(Study material)

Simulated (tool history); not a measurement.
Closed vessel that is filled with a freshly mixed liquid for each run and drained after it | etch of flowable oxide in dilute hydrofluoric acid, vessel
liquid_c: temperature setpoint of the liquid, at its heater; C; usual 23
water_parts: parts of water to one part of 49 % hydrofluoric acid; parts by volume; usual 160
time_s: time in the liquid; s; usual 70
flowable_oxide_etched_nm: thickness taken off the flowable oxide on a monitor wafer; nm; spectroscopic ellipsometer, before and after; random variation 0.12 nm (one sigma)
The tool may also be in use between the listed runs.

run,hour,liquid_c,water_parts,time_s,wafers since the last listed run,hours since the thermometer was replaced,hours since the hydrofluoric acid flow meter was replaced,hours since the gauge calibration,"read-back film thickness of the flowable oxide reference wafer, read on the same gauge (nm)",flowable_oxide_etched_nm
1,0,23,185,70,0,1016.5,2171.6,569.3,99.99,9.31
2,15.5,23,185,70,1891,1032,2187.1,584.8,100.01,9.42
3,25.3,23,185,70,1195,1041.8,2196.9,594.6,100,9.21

(End Study material)

- [Work task]: Look in the material above for the line with "liquid_c: temperature setpoint" and the line with "2,15.5,23,185,70,1891,1032,2187.1,584.8,100.01,9.42", and transcribe exactly those lines and all lines between them, nothing more.

- [Exercise answer]:
liquid_c: temperature setpoint of the liquid, at its heater; C; usual 23
water_parts: parts of water to one part of 49 % hydrofluoric acid; parts by volume; usual 160
time_s: time in the liquid; s; usual 70
flowable_oxide_etched_nm: thickness taken off the flowable oxide on a monitor wafer; nm; spectroscopic ellipsometer, before and after; random variation 0.12 nm (one sigma)
The tool may also be in use between the listed runs.

run,hour,liquid_c,water_parts,time_s,wafers since the last listed run,hours since the thermometer was replaced,hours since the hydrofluoric acid flow meter was replaced,hours since the gauge calibration,"read-back film thickness of the flowable oxide reference wafer, read on the same gauge (nm)",flowable_oxide_etched_nm
1,0,23,185,70,0,1016.5,2171.6,569.3,99.99,9.31
2,15.5,23,185,70,1891,1032,2187.1,584.8,100.01,9.42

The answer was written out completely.